▶ **Action item**
All of the data below is to be output exactly as written.

# # # # #

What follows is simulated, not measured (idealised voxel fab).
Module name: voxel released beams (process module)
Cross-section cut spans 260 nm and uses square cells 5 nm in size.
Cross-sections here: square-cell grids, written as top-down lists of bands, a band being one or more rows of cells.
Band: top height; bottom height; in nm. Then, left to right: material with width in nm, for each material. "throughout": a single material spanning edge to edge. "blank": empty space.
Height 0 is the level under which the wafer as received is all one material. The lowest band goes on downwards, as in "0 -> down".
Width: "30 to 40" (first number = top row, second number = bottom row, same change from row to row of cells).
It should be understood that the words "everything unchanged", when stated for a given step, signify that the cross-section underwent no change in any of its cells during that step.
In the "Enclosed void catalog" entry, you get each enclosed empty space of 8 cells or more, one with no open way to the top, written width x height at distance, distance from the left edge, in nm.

# # # # #

▶ **Exercise answer**
What follows is simulated, not measured (idealised voxel fab).
Module name: voxel released beams (process module)
Cross-section cut spans 260 nm and uses square cells 5 nm in size.
Cross-sections here: square-cell grids, written as top-down lists of bands, a band being one or more rows of cells.
Band: top height; bottom height; in nm. Then, left to right: material with width in nm, for each material. "throughout": a single material spanning edge to edge. "blank": empty space.
Height 0 is the level under which the wafer as received is all one material. The lowest band goes on downwards, as in "0 -> down".
Width: "30 to 40" (first number = top row, second number = bottom row, same change from row to row of cells).
It should be understood that the words "everything unchanged", when stated for a given step, signify that the cross-section underwent no change in any of its cells during that step.
In the "Enclosed void catalog" entry, you get each enclosed empty space of 8 cells or more, one with no open way to the top, written width x height at distance, distance from the left edge, in nm.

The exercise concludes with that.